Assigned task: The expected output is a verbatim reprint of the lines from the beginning of the data that follows through the line that contains "Columns: 32".

*** Opening Supplied material ***

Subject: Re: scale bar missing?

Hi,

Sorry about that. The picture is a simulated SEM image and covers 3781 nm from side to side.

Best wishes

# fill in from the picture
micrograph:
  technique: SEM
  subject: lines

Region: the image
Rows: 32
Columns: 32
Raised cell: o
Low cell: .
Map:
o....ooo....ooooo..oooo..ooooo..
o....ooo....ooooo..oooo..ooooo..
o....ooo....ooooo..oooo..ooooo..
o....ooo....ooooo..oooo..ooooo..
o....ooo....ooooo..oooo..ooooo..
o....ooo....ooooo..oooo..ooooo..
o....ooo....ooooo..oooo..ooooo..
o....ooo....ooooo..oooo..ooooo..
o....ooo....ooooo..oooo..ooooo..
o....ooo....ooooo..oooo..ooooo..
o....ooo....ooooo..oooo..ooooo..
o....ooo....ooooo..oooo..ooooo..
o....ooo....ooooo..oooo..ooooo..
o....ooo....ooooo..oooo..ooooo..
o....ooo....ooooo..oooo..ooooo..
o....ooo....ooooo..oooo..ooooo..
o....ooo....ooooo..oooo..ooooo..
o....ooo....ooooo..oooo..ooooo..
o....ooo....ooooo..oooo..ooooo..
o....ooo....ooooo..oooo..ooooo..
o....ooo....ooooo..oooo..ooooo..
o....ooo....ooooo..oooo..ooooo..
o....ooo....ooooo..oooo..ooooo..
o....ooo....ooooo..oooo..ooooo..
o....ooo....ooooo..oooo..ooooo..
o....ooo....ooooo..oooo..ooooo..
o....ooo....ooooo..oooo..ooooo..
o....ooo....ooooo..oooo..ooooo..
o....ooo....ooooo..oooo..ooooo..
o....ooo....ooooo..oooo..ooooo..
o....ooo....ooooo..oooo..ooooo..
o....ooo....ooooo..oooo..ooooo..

*** Closing Supplied material ***

Task result:
Subject: Re: scale bar missing?

Hi,

Sorry about that. The picture is a simulated SEM image and covers 3781 nm from side to side.

Best wishes

# fill in from the picture
micrograph:
  technique: SEM
  subject: lines

Region: the image
Rows: 32
Columns: 32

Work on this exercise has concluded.